Material shown:
________
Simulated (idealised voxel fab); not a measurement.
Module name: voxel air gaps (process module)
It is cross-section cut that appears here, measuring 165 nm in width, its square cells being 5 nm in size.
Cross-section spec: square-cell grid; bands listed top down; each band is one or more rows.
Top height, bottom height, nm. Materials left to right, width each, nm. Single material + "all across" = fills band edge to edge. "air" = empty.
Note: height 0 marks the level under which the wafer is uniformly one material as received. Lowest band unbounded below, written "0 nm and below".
________

Exercise:
All of the records above are to be printed again exactly as they appear.

Task result:
Simulated (idealised voxel fab); not a measurement.
Module name: voxel air gaps (process module)
It is cross-section cut that appears here, measuring 165 nm in width, its square cells being 5 nm in size.
Cross-section spec: square-cell grid; bands listed top down; each band is one or more rows.
Top height, bottom height, nm. Materials left to right, width each, nm. Single material + "all across" = fills band edge to edge. "air" = empty.
Note: height 0 marks the level under which the wafer is uniformly one material as received. Lowest band unbounded below, written "0 nm and below".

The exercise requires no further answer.